DATASET
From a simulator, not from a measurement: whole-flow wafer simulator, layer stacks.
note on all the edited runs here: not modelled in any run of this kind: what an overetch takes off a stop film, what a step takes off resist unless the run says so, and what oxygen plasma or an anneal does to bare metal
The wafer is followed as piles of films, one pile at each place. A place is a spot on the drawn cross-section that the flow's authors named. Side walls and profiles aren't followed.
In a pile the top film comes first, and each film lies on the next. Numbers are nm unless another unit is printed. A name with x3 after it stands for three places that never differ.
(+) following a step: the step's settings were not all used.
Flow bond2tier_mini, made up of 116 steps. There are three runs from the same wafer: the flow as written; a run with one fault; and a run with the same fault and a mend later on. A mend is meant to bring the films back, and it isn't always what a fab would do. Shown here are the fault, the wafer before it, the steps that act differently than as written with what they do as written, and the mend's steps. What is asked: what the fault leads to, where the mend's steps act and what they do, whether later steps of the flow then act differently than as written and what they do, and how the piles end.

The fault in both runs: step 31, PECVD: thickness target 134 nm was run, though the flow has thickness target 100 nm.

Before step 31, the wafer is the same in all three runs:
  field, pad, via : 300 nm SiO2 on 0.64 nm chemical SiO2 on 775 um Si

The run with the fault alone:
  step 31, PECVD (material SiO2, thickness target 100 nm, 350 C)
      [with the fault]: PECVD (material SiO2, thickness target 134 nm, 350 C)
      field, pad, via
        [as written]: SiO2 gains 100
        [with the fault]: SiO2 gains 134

REQUIRED ACTION
The entries above need to be repeated in full, exactly as written.

YOUR RESPONSE
From a simulator, not from a measurement: whole-flow wafer simulator, layer stacks.
note on all the edited runs here: not modelled in any run of this kind: what an overetch takes off a stop film, what a step takes off resist unless the run says so, and what oxygen plasma or an anneal does to bare metal
The wafer is followed as piles of films, one pile at each place. A place is a spot on the drawn cross-section that the flow's authors named. Side walls and profiles aren't followed.
In a pile the top film comes first, and each film lies on the next. Numbers are nm unless another unit is printed. A name with x3 after it stands for three places that never differ.
(+) following a step: the step's settings were not all used.
Flow bond2tier_mini, made up of 116 steps. There are three runs from the same wafer: the flow as written; a run with one fault; and a run with the same fault and a mend later on. A mend is meant to bring the films back, and it isn't always what a fab would do. Shown here are the fault, the wafer before it, the steps that act differently than as written with what they do as written, and the mend's steps. What is asked: what the fault leads to, where the mend's steps act and what they do, whether later steps of the flow then act differently than as written and what they do, and how the piles end.

The fault in both runs: step 31, PECVD: thickness target 134 nm was run, though the flow has thickness target 100 nm.

Before step 31, the wafer is the same in all three runs:
  field, pad, via : 300 nm SiO2 on 0.64 nm chemical SiO2 on 775 um Si

The run with the fault alone:
  step 31, PECVD (material SiO2, thickness target 100 nm, 350 C)
      [with the fault]: PECVD (material SiO2, thickness target 134 nm, 350 C)
      field, pad, via
        [as written]: SiO2 gains 100
        [with the fault]: SiO2 gains 134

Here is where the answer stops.